RECORD EXTRACTS
· · · · · · ·
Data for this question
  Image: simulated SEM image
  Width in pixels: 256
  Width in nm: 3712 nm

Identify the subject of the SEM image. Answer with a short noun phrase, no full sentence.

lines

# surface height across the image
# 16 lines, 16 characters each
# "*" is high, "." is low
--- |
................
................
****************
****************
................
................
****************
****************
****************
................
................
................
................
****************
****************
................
· · · · · · ·

Write out the data once more, word for word.

Data for this question
  Image: simulated SEM image
  Width in pixels: 256
  Width in nm: 3712 nm

Identify the subject of the SEM image. Answer with a short noun phrase, no full sentence.

lines

# surface height across the image
# 16 lines, 16 characters each
# "*" is high, "." is low
--- |
................
................
****************
****************
................
................
****************
****************
****************
................
................
................
................
****************
****************
................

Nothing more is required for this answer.